== RECORDS SHOWN

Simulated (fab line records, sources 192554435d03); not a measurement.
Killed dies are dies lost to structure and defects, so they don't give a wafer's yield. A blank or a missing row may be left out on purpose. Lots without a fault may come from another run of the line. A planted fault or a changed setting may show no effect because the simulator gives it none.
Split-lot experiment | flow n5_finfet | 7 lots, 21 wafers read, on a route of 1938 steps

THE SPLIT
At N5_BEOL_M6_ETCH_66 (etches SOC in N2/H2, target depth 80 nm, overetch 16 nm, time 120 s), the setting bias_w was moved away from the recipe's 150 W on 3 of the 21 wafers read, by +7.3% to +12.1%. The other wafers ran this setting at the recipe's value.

====

- [ASSIGNED TASK] The records above should be repeated exactly. Print them all.

- [YOUR RESPONSE]
Simulated (fab line records, sources 192554435d03); not a measurement.
Killed dies are dies lost to structure and defects, so they don't give a wafer's yield. A blank or a missing row may be left out on purpose. Lots without a fault may come from another run of the line. A planted fault or a changed setting may show no effect because the simulator gives it none.
Split-lot experiment | flow n5_finfet | 7 lots, 21 wafers read, on a route of 1938 steps

THE SPLIT
At N5_BEOL_M6_ETCH_66 (etches SOC in N2/H2, target depth 80 nm, overetch 16 nm, time 120 s), the setting bias_w was moved away from the recipe's 150 W on 3 of the 21 wafers read, by +7.3% to +12.1%. The other wafers ran this setting at the recipe's value.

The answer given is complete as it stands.